↓
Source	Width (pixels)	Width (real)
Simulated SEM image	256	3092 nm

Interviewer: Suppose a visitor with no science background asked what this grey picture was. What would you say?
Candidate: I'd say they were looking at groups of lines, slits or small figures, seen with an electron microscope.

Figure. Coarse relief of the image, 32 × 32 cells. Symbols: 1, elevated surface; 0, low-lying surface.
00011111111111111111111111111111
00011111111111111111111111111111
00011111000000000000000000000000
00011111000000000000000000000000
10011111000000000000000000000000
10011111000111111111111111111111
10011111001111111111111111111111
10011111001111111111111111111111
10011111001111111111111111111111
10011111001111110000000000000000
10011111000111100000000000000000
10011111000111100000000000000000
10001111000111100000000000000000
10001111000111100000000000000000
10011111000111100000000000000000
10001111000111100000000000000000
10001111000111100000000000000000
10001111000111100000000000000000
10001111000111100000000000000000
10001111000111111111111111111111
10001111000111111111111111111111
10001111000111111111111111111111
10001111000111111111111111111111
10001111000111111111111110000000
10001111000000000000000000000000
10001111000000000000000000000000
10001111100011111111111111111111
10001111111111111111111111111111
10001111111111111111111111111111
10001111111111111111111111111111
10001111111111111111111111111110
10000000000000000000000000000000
↑

WORK TASK: Everything from the first line of the data through the line containing "10011111000111111111111111111111" should be echoed exactly. Add nothing.

YOUR SOLUTION:
Source	Width (pixels)	Width (real)
Simulated SEM image	256	3092 nm

Interviewer: Suppose a visitor with no science background asked what this grey picture was. What would you say?
Candidate: I'd say they were looking at groups of lines, slits or small figures, seen with an electron microscope.

Figure. Coarse relief of the image, 32 × 32 cells. Symbols: 1, elevated surface; 0, low-lying surface.
00011111111111111111111111111111
00011111111111111111111111111111
00011111000000000000000000000000
00011111000000000000000000000000
10011111000000000000000000000000
10011111000111111111111111111111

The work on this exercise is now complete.